All of the entries below must be copied out exactly.

◆ Information shown ◆
————
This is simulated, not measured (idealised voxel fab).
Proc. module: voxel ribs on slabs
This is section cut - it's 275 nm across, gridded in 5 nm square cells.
————

◆ Worked solution ◆
This is simulated, not measured (idealised voxel fab).
Proc. module: voxel ribs on slabs
This is section cut - it's 275 nm across, gridded in 5 nm square cells.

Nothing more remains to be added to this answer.